**WORK ORDER**
For the records below, print every one exactly, with nothing dropped.

___ EXTRACTED INFORMATION

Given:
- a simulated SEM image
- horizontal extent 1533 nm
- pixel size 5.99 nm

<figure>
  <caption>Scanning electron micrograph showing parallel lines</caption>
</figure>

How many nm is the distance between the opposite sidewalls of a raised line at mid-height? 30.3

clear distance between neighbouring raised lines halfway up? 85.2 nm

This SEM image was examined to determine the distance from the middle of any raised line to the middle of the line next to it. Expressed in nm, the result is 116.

______

**REPLY**
Given:
- a simulated SEM image
- horizontal extent 1533 nm
- pixel size 5.99 nm

<figure>
  <caption>Scanning electron micrograph showing parallel lines</caption>
</figure>

How many nm is the distance between the opposite sidewalls of a raised line at mid-height? 30.3

clear distance between neighbouring raised lines halfway up? 85.2 nm

This SEM image was examined to determine the distance from the middle of any raised line to the middle of the line next to it. Expressed in nm, the result is 116.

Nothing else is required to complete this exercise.